:: Supplied material ::
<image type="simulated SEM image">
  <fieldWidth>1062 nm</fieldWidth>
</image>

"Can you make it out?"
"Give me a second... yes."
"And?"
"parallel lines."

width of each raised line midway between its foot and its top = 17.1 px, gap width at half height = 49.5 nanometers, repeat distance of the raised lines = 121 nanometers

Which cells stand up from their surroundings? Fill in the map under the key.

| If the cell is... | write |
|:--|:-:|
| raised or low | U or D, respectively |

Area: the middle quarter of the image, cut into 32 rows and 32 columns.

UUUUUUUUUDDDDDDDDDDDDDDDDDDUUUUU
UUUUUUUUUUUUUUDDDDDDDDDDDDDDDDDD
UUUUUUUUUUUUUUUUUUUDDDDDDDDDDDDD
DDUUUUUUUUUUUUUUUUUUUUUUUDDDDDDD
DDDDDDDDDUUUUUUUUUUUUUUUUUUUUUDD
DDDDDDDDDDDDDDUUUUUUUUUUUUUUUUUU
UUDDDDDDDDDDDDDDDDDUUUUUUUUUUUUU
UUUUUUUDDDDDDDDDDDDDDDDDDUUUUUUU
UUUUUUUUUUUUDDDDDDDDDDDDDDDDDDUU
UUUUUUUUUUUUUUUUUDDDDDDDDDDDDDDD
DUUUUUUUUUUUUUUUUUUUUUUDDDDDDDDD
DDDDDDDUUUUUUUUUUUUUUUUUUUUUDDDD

:: Work task ::
Could you repeat exactly the lines in the listing above from the one with "DDDDDDDDDUUUUUUUUUUUUUUUUUUUUUDD" down to the one with "DUUUUUUUUUUUUUUUUUUUUUUDDDDDDDDD"? Include both of those lines.

:: Response area ::
DDDDDDDDDUUUUUUUUUUUUUUUUUUUUUDD
DDDDDDDDDDDDDDUUUUUUUUUUUUUUUUUU
UUDDDDDDDDDDDDDDDDDUUUUUUUUUUUUU
UUUUUUUDDDDDDDDDDDDDDDDDDUUUUUUU
UUUUUUUUUUUUDDDDDDDDDDDDDDDDDDUU
UUUUUUUUUUUUUUUUUDDDDDDDDDDDDDDD
DUUUUUUUUUUUUUUUUUUUUUUDDDDDDDDD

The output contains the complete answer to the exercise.